## Work request
Output only the lines below from the one containing "run,day,temperature setpoint of" to the one containing "7,1.346,24,85,110,?", exactly as written, both ends kept.

[Raw data Boundary: Start]
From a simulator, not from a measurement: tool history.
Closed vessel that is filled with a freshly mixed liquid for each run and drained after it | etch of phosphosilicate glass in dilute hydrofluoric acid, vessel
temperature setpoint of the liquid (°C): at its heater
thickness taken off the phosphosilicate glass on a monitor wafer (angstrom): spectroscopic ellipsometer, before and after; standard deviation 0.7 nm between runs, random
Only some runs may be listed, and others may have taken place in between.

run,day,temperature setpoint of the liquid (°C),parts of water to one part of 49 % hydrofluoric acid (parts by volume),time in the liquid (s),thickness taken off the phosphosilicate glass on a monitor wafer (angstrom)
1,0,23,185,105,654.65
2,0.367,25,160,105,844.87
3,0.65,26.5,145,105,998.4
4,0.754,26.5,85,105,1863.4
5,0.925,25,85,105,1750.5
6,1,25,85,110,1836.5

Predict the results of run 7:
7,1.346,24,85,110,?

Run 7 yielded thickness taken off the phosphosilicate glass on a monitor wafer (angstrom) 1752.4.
[Raw data Boundary: End]

## Exercise result
run,day,temperature setpoint of the liquid (°C),parts of water to one part of 49 % hydrofluoric acid (parts by volume),time in the liquid (s),thickness taken off the phosphosilicate glass on a monitor wafer (angstrom)
1,0,23,185,105,654.65
2,0.367,25,160,105,844.87
3,0.65,26.5,145,105,998.4
4,0.754,26.5,85,105,1863.4
5,0.925,25,85,105,1750.5
6,1,25,85,110,1836.5

Predict the results of run 7:
7,1.346,24,85,110,?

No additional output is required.